———

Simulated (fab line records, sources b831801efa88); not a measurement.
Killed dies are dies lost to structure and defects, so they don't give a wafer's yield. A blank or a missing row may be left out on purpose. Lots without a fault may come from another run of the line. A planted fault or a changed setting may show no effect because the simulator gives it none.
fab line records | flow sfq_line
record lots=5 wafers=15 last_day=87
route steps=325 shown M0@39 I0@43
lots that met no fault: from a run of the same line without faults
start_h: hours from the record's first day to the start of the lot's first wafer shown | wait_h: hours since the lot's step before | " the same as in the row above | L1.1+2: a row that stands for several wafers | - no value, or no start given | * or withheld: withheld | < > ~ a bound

———

Required action:
From the records above, reproduce exactly the lines from the one with "fab line records | flow sfq_line" to the one with "lots that met", both included, and no others.

Written solution:
fab line records | flow sfq_line
record lots=5 wafers=15 last_day=87
route steps=325 shown M0@39 I0@43
lots that met no fault: from a run of the same line without faults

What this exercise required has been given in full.